* EXERCISE *
Would you please return the lines of the entries below starting at the line that has "NHARC_A_BONDPAD_THK_MEAS_30: measures by" and ending at the line that has "sound on film", both included, exactly as they are?

[[ EXTRACTED RECORDS open ]]

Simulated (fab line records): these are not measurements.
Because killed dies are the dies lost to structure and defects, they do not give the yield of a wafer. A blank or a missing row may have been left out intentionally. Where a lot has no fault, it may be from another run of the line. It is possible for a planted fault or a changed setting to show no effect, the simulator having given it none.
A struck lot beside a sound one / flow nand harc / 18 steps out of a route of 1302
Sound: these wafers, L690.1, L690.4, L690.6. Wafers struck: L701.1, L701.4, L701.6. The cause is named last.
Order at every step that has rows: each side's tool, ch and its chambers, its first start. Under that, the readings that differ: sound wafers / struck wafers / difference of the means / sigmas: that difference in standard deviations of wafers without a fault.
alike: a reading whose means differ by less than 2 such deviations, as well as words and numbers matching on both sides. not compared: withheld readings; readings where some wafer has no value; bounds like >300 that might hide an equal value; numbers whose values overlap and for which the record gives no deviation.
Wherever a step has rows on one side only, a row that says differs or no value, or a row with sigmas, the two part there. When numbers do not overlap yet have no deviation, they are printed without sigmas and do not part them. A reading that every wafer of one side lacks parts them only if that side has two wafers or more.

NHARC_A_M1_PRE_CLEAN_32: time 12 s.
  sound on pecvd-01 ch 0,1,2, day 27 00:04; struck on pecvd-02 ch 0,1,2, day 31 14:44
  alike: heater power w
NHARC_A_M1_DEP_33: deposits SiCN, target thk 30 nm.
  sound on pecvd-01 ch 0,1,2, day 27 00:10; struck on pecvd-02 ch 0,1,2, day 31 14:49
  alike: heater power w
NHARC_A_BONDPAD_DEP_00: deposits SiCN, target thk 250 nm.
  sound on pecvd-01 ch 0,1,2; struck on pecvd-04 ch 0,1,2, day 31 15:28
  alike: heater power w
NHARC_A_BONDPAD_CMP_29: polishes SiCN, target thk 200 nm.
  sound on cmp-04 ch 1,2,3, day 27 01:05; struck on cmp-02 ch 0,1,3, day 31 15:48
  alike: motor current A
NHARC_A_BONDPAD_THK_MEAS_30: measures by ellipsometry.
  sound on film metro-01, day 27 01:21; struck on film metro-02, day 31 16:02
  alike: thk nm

[[ EXTRACTED RECORDS closed ]]

* YOUR RESPONSE *
NHARC_A_BONDPAD_THK_MEAS_30: measures by ellipsometry.
  sound on film metro-01, day 27 01:21; struck on film metro-02, day 31 16:02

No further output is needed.